__Requirement__
Print out the records below with nothing altered.

......
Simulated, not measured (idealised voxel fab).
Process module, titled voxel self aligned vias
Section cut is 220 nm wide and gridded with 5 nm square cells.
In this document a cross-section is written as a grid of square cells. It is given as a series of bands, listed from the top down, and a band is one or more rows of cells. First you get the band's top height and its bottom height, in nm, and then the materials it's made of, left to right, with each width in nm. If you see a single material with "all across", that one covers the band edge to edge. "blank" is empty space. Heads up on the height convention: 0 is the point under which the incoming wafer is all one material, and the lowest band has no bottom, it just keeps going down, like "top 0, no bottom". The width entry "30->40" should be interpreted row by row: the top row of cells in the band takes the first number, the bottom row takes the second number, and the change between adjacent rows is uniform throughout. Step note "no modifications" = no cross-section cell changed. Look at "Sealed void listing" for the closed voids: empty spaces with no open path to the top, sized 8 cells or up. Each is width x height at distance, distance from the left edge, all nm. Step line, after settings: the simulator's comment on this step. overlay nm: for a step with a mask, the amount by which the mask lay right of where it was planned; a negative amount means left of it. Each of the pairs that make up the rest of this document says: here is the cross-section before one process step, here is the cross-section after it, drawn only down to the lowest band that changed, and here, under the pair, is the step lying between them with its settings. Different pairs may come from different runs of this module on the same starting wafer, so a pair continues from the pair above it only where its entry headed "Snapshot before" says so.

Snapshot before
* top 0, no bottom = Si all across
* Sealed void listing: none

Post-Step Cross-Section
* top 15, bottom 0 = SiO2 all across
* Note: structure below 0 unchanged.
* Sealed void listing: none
......

__Written reply__
Simulated, not measured (idealised voxel fab).
Process module, titled voxel self aligned vias
Section cut is 220 nm wide and gridded with 5 nm square cells.
In this document a cross-section is written as a grid of square cells. It is given as a series of bands, listed from the top down, and a band is one or more rows of cells. First you get the band's top height and its bottom height, in nm, and then the materials it's made of, left to right, with each width in nm. If you see a single material with "all across", that one covers the band edge to edge. "blank" is empty space. Heads up on the height convention: 0 is the point under which the incoming wafer is all one material, and the lowest band has no bottom, it just keeps going down, like "top 0, no bottom". The width entry "30->40" should be interpreted row by row: the top row of cells in the band takes the first number, the bottom row takes the second number, and the change between adjacent rows is uniform throughout. Step note "no modifications" = no cross-section cell changed. Look at "Sealed void listing" for the closed voids: empty spaces with no open path to the top, sized 8 cells or up. Each is width x height at distance, distance from the left edge, all nm. Step line, after settings: the simulator's comment on this step. overlay nm: for a step with a mask, the amount by which the mask lay right of where it was planned; a negative amount means left of it. Each of the pairs that make up the rest of this document says: here is the cross-section before one process step, here is the cross-section after it, drawn only down to the lowest band that changed, and here, under the pair, is the step lying between them with its settings. Different pairs may come from different runs of this module on the same starting wafer, so a pair continues from the pair above it only where its entry headed "Snapshot before" says so.

Snapshot before
* top 0, no bottom = Si all across
* Sealed void listing: none

Post-Step Cross-Section
* top 15, bottom 0 = SiO2 all across
* Note: structure below 0 unchanged.
* Sealed void listing: none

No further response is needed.